**TASK ITEM**
Please write out word for word the opening lines of the material, including the line with "The gap width" as the last.

[PROVIDED INFORMATION]

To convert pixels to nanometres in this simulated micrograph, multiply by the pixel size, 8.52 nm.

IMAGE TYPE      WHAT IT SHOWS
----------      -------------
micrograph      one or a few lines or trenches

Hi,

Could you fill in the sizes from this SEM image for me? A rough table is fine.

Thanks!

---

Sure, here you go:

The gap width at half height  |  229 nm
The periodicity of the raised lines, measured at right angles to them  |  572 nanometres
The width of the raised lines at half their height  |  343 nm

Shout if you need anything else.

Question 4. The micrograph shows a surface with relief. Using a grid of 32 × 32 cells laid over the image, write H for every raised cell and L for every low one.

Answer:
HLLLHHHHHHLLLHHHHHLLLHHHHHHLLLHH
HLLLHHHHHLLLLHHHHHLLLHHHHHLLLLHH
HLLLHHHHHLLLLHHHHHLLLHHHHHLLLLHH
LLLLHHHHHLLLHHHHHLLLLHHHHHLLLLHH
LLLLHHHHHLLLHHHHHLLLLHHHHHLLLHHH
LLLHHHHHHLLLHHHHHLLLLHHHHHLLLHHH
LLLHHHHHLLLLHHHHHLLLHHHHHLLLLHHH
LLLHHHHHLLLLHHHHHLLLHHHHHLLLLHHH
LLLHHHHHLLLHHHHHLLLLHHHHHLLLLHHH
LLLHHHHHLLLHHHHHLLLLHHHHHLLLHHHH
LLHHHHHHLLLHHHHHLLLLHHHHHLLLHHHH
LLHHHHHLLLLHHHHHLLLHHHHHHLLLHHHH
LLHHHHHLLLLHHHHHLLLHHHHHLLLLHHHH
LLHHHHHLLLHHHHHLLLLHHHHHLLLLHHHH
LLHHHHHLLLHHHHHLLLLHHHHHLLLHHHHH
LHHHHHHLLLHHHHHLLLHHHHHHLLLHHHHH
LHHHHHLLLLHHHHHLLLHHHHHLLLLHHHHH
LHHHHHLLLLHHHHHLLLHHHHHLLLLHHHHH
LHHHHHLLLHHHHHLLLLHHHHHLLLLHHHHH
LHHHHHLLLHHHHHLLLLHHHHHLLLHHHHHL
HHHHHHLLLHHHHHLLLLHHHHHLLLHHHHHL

[/PROVIDED INFORMATION]

**EXERCISE ANSWER**
To convert pixels to nanometres in this simulated micrograph, multiply by the pixel size, 8.52 nm.

IMAGE TYPE      WHAT IT SHOWS
----------      -------------
micrograph      one or a few lines or trenches

Hi,

Could you fill in the sizes from this SEM image for me? A rough table is fine.

Thanks!

---

Sure, here you go:

The gap width at half height  |  229 nm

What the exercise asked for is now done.